-=-=-=-=-

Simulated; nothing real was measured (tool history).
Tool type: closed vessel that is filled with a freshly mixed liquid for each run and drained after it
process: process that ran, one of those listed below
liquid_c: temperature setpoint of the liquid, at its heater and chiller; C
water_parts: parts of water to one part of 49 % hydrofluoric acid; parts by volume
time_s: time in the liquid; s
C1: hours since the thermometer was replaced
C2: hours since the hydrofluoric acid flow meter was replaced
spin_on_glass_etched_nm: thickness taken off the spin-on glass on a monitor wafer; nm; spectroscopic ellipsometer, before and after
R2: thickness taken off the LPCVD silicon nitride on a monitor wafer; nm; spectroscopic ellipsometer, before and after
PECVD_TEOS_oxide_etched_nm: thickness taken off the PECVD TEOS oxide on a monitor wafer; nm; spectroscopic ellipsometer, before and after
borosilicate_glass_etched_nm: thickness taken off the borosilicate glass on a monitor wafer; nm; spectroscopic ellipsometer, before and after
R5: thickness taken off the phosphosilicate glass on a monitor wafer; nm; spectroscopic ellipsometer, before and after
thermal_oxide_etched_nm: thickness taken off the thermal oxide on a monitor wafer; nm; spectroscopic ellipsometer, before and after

-=-=-=-=-

- ASSIGNED TASK
Your answer must be the complete listing, repeated exactly.

- TASK RESULT
Simulated; nothing real was measured (tool history).
Tool type: closed vessel that is filled with a freshly mixed liquid for each run and drained after it
process: process that ran, one of those listed below
liquid_c: temperature setpoint of the liquid, at its heater and chiller; C
water_parts: parts of water to one part of 49 % hydrofluoric acid; parts by volume
time_s: time in the liquid; s
C1: hours since the thermometer was replaced
C2: hours since the hydrofluoric acid flow meter was replaced
spin_on_glass_etched_nm: thickness taken off the spin-on glass on a monitor wafer; nm; spectroscopic ellipsometer, before and after
R2: thickness taken off the LPCVD silicon nitride on a monitor wafer; nm; spectroscopic ellipsometer, before and after
PECVD_TEOS_oxide_etched_nm: thickness taken off the PECVD TEOS oxide on a monitor wafer; nm; spectroscopic ellipsometer, before and after
borosilicate_glass_etched_nm: thickness taken off the borosilicate glass on a monitor wafer; nm; spectroscopic ellipsometer, before and after
R5: thickness taken off the phosphosilicate glass on a monitor wafer; nm; spectroscopic ellipsometer, before and after
thermal_oxide_etched_nm: thickness taken off the thermal oxide on a monitor wafer; nm; spectroscopic ellipsometer, before and after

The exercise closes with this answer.